*** Data shown ***

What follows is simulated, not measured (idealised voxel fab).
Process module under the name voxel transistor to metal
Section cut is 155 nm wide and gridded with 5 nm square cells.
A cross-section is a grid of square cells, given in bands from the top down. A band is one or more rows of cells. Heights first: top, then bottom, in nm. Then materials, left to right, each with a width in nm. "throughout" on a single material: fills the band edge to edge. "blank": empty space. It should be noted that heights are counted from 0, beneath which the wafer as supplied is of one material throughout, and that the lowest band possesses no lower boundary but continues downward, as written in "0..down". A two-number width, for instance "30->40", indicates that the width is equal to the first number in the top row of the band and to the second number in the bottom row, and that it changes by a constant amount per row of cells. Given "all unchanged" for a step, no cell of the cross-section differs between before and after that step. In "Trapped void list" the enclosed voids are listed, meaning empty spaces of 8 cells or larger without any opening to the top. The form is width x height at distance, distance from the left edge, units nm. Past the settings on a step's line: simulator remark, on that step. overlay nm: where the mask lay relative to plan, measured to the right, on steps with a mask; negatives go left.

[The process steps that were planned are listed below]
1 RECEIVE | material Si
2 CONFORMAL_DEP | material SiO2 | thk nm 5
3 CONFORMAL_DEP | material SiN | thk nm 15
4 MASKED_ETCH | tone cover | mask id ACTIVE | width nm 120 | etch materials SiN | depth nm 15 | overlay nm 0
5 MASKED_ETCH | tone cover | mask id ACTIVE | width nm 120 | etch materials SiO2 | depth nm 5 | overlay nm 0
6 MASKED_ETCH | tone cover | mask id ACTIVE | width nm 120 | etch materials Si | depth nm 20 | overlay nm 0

***

Work order
The records above must be retyped in full. Keep each one exactly as it is.

Answer box
What follows is simulated, not measured (idealised voxel fab).
Process module under the name voxel transistor to metal
Section cut is 155 nm wide and gridded with 5 nm square cells.
A cross-section is a grid of square cells, given in bands from the top down. A band is one or more rows of cells. Heights first: top, then bottom, in nm. Then materials, left to right, each with a width in nm. "throughout" on a single material: fills the band edge to edge. "blank": empty space. It should be noted that heights are counted from 0, beneath which the wafer as supplied is of one material throughout, and that the lowest band possesses no lower boundary but continues downward, as written in "0..down". A two-number width, for instance "30->40", indicates that the width is equal to the first number in the top row of the band and to the second number in the bottom row, and that it changes by a constant amount per row of cells. Given "all unchanged" for a step, no cell of the cross-section differs between before and after that step. In "Trapped void list" the enclosed voids are listed, meaning empty spaces of 8 cells or larger without any opening to the top. The form is width x height at distance, distance from the left edge, units nm. Past the settings on a step's line: simulator remark, on that step. overlay nm: where the mask lay relative to plan, measured to the right, on steps with a mask; negatives go left.

[The process steps that were planned are listed below]
1 RECEIVE | material Si
2 CONFORMAL_DEP | material SiO2 | thk nm 5
3 CONFORMAL_DEP | material SiN | thk nm 15
4 MASKED_ETCH | tone cover | mask id ACTIVE | width nm 120 | etch materials SiN | depth nm 15 | overlay nm 0
5 MASKED_ETCH | tone cover | mask id ACTIVE | width nm 120 | etch materials SiO2 | depth nm 5 | overlay nm 0
6 MASKED_ETCH | tone cover | mask id ACTIVE | width nm 120 | etch materials Si | depth nm 20 | overlay nm 0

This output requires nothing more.